◆ **Work task**
Beginning with the first line of the data below, set down each line exactly through the line that contains "lots untouched by".

►

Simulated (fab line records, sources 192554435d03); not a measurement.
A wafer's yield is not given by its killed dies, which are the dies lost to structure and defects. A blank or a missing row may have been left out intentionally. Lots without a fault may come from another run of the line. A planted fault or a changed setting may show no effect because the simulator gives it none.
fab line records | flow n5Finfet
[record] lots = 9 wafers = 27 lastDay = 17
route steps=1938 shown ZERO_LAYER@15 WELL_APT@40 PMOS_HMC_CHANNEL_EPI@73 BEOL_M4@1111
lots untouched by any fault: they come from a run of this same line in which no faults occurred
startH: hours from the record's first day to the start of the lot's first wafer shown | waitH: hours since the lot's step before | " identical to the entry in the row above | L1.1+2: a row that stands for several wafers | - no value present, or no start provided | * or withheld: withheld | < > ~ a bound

◄

◆ **Task answer**
Simulated (fab line records, sources 192554435d03); not a measurement.
A wafer's yield is not given by its killed dies, which are the dies lost to structure and defects. A blank or a missing row may have been left out intentionally. Lots without a fault may come from another run of the line. A planted fault or a changed setting may show no effect because the simulator gives it none.
fab line records | flow n5Finfet
[record] lots = 9 wafers = 27 lastDay = 17
route steps=1938 shown ZERO_LAYER@15 WELL_APT@40 PMOS_HMC_CHANNEL_EPI@73 BEOL_M4@1111
lots untouched by any fault: they come from a run of this same line in which no faults occurred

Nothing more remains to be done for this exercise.